DATA LISTING Start Marker

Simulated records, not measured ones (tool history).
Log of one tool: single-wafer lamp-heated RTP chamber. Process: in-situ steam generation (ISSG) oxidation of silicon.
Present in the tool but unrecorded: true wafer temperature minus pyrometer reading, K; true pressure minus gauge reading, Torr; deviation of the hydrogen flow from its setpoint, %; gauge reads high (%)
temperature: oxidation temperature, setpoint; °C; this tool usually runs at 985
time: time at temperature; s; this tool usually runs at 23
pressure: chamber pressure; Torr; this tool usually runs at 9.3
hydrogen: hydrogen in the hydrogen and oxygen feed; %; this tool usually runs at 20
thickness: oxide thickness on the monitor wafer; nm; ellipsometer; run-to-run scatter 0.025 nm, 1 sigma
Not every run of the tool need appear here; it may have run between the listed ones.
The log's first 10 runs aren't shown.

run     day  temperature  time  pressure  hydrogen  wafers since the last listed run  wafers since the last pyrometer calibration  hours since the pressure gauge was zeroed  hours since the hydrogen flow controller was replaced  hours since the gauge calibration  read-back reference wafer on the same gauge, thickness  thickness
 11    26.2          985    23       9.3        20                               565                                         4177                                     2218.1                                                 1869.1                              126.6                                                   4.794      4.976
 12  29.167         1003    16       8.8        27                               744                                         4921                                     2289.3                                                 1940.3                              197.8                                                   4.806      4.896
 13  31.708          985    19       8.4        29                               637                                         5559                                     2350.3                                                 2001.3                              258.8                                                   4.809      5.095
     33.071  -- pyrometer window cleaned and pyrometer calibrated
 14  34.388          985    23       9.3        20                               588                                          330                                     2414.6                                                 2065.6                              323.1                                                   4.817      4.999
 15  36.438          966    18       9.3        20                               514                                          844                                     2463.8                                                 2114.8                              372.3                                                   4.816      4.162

DATA LISTING End Marker

## BRIEF
Using only the listing above, restate exactly the lines from the line containing "Present in the" through the line containing "time: time at", both included.

## SOLUTION
Present in the tool but unrecorded: true wafer temperature minus pyrometer reading, K; true pressure minus gauge reading, Torr; deviation of the hydrogen flow from its setpoint, %; gauge reads high (%)
temperature: oxidation temperature, setpoint; °C; this tool usually runs at 985
time: time at temperature; s; this tool usually runs at 23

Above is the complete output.